● ● ● ●

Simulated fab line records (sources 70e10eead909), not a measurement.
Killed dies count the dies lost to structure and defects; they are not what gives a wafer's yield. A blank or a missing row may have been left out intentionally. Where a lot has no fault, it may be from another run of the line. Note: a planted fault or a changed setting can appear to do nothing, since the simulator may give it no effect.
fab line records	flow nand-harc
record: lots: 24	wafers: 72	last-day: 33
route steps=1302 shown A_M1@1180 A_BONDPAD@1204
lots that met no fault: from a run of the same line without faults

● ● ● ●

Work order.
All of the entries above need to be output again exactly.

Task output.
Simulated fab line records (sources 70e10eead909), not a measurement.
Killed dies count the dies lost to structure and defects; they are not what gives a wafer's yield. A blank or a missing row may have been left out intentionally. Where a lot has no fault, it may be from another run of the line. Note: a planted fault or a changed setting can appear to do nothing, since the simulator may give it no effect.
fab line records	flow nand-harc
record: lots: 24	wafers: 72	last-day: 33
route steps=1302 shown A_M1@1180 A_BONDPAD@1204
lots that met no fault: from a run of the same line without faults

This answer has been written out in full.